(Available data)
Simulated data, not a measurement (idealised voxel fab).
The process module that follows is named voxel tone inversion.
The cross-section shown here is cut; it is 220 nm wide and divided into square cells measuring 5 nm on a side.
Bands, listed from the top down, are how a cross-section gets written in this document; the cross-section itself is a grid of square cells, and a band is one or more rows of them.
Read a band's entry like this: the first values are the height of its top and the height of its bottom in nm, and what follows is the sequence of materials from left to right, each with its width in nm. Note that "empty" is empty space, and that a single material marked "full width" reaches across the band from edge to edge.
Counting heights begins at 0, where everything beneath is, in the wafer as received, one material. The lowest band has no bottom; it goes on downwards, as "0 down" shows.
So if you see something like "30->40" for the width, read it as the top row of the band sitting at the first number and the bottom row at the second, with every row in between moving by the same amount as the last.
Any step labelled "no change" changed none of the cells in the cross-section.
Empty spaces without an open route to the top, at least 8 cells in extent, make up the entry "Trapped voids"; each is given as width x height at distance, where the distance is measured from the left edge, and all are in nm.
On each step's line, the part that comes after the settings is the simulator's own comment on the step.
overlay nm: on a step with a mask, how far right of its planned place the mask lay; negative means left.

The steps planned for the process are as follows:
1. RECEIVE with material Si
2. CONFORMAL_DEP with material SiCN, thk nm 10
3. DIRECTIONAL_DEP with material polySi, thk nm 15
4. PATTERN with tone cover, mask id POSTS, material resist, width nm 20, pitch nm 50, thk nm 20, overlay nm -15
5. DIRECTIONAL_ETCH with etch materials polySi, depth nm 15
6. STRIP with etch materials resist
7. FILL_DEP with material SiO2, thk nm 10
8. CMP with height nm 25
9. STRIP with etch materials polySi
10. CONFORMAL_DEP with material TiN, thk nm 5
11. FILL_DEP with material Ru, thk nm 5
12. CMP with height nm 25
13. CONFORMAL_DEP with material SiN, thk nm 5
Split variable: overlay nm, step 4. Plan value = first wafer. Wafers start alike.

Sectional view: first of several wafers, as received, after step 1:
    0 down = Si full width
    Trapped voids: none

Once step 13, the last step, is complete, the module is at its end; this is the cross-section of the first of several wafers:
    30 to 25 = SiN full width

(Work instruction) Each line from the top of the material above, through the one that contains "Counting heights begins", should be restated word for word.

(Written reply)
Simulated data, not a measurement (idealised voxel fab).
The process module that follows is named voxel tone inversion.
The cross-section shown here is cut; it is 220 nm wide and divided into square cells measuring 5 nm on a side.
Bands, listed from the top down, are how a cross-section gets written in this document; the cross-section itself is a grid of square cells, and a band is one or more rows of them.
Read a band's entry like this: the first values are the height of its top and the height of its bottom in nm, and what follows is the sequence of materials from left to right, each with its width in nm. Note that "empty" is empty space, and that a single material marked "full width" reaches across the band from edge to edge.
Counting heights begins at 0, where everything beneath is, in the wafer as received, one material. The lowest band has no bottom; it goes on downwards, as "0 down" shows.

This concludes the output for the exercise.